▶ _WORK ITEM_
Starting at the first line of the data below, write out each line exactly until you reach the line containing "quantity,unit,value", and include that line too.

▶ _RECORDS PROVIDED_
------------------------------

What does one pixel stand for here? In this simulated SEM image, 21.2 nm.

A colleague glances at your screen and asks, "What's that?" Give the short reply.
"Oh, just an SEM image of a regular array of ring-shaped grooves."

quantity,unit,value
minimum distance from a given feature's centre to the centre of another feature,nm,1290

------------------------------

▶ _RESULT_
What does one pixel stand for here? In this simulated SEM image, 21.2 nm.

A colleague glances at your screen and asks, "What's that?" Give the short reply.
"Oh, just an SEM image of a regular array of ring-shaped grooves."

quantity,unit,value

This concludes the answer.